**Exercise:** Print the listing below in full. Alter nothing.

Start of Material supplied

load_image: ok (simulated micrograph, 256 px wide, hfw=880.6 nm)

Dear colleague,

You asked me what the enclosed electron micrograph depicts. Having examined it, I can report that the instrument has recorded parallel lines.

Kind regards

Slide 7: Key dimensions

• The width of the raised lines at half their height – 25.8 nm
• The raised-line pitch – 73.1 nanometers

End of Material supplied

**Response box:**
load_image: ok (simulated micrograph, 256 px wide, hfw=880.6 nm)

Dear colleague,

You asked me what the enclosed electron micrograph depicts. Having examined it, I can report that the instrument has recorded parallel lines.

Kind regards

Slide 7: Key dimensions

• The width of the raised lines at half their height – 25.8 nm
• The raised-line pitch – 73.1 nanometers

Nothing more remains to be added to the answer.